Start of DATASET RECORDS

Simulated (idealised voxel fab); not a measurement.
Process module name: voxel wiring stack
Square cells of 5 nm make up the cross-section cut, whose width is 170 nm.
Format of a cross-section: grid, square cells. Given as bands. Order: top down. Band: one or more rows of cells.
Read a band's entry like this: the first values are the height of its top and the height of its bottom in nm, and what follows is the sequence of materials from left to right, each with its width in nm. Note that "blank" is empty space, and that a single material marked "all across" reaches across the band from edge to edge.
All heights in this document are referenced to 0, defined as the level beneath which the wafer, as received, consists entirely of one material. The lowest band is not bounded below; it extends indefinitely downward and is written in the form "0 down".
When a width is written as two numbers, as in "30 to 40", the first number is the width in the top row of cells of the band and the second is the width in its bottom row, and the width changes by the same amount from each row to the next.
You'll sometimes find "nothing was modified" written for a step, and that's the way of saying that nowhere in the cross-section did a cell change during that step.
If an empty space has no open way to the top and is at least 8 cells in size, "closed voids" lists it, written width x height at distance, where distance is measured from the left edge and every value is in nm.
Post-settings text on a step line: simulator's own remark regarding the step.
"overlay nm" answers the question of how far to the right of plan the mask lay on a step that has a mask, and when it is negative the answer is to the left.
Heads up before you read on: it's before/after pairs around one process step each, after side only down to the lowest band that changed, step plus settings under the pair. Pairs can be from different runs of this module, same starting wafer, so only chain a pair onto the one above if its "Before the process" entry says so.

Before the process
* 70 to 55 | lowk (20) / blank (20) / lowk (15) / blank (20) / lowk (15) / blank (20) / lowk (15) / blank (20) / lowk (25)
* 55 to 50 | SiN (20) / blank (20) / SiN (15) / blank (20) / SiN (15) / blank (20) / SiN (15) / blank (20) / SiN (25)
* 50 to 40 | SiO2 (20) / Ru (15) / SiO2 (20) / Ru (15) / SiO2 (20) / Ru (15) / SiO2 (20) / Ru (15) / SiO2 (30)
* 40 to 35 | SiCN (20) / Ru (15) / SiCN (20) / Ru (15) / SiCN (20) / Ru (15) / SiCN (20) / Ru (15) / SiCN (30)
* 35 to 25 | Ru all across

End of DATASET RECORDS

Reproduce word for word the material above, starting with the line that has "Process module name: voxel wiring stack" and stopping after the line that has "Read a band's".

TASK RESULT ::
Process module name: voxel wiring stack
Square cells of 5 nm make up the cross-section cut, whose width is 170 nm.
Format of a cross-section: grid, square cells. Given as bands. Order: top down. Band: one or more rows of cells.
Read a band's entry like this: the first values are the height of its top and the height of its bottom in nm, and what follows is the sequence of materials from left to right, each with its width in nm. Note that "blank" is empty space, and that a single material marked "all across" reaches across the band from edge to edge.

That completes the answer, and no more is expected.